▸ **EXERCISE**:
Print the lines of the data, starting with the first, up to and including the line where "# 32 lines, 32 characters each" appears.

[[ EXTRACTED ENTRIES, beginning ]]

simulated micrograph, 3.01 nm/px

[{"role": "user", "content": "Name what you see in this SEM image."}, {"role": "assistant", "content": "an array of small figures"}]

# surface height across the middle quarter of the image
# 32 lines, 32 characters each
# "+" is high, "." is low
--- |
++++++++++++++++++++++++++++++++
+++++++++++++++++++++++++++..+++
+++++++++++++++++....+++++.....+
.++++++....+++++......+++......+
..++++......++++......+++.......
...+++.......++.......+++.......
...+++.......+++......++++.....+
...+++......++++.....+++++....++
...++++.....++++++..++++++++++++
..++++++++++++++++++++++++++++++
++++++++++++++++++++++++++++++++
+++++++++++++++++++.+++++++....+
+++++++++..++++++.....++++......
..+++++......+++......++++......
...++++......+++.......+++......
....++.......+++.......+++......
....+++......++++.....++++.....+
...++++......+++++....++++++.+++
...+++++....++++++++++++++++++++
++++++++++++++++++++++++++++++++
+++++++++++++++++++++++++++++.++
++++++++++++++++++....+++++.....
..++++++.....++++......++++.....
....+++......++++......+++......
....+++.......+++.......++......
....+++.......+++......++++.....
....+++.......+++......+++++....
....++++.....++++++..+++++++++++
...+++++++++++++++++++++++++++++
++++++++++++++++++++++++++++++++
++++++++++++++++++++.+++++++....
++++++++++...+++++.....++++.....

[[ EXTRACTED ENTRIES, end ]]

▸ **TASK RESPONSE**:
simulated micrograph, 3.01 nm/px

[{"role": "user", "content": "Name what you see in this SEM image."}, {"role": "assistant", "content": "an array of small figures"}]

# surface height across the middle quarter of the image
# 32 lines, 32 characters each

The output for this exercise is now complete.